ASSIGNED TASK
The lines from the start of the records through the one containing "A cross-section is" are to be transcribed exactly, and nothing else.

GIVEN ENTRIES
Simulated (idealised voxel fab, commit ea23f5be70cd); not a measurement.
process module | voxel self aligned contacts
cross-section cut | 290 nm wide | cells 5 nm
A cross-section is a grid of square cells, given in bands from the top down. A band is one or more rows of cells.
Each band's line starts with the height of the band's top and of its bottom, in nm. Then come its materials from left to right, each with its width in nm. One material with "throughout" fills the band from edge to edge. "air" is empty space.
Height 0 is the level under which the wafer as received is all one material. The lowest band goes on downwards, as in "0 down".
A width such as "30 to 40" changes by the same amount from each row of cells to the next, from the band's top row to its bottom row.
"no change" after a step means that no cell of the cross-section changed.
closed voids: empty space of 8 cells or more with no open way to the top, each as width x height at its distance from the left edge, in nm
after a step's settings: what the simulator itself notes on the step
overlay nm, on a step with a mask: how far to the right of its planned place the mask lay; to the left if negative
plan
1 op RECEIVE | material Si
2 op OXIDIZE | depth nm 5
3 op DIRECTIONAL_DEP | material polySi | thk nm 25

WRITTEN REPLY
Simulated (idealised voxel fab, commit ea23f5be70cd); not a measurement.
process module | voxel self aligned contacts
cross-section cut | 290 nm wide | cells 5 nm
A cross-section is a grid of square cells, given in bands from the top down. A band is one or more rows of cells.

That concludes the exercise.